* DATASET EXCERPTS
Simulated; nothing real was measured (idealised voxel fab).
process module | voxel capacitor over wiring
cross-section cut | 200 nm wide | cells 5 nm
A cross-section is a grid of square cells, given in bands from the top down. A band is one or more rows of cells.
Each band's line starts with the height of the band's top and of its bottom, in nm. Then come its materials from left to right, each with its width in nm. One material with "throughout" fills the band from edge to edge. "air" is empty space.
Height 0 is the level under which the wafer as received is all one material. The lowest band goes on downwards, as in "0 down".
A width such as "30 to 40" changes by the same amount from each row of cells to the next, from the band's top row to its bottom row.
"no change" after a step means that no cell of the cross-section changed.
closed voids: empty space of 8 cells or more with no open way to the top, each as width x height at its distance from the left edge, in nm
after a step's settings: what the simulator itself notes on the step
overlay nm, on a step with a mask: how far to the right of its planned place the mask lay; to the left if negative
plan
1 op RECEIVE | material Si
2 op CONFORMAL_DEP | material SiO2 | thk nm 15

* WORK INSTRUCTION
So that nothing is lost, restate all the material word for word.

* WRITTEN REPLY
Simulated; nothing real was measured (idealised voxel fab).
process module | voxel capacitor over wiring
cross-section cut | 200 nm wide | cells 5 nm
A cross-section is a grid of square cells, given in bands from the top down. A band is one or more rows of cells.
Each band's line starts with the height of the band's top and of its bottom, in nm. Then come its materials from left to right, each with its width in nm. One material with "throughout" fills the band from edge to edge. "air" is empty space.
Height 0 is the level under which the wafer as received is all one material. The lowest band goes on downwards, as in "0 down".
A width such as "30 to 40" changes by the same amount from each row of cells to the next, from the band's top row to its bottom row.
"no change" after a step means that no cell of the cross-section changed.
closed voids: empty space of 8 cells or more with no open way to the top, each as width x height at its distance from the left edge, in nm
after a step's settings: what the simulator itself notes on the step
overlay nm, on a step with a mask: how far to the right of its planned place the mask lay; to the left if negative
plan
1 op RECEIVE | material Si
2 op CONFORMAL_DEP | material SiO2 | thk nm 15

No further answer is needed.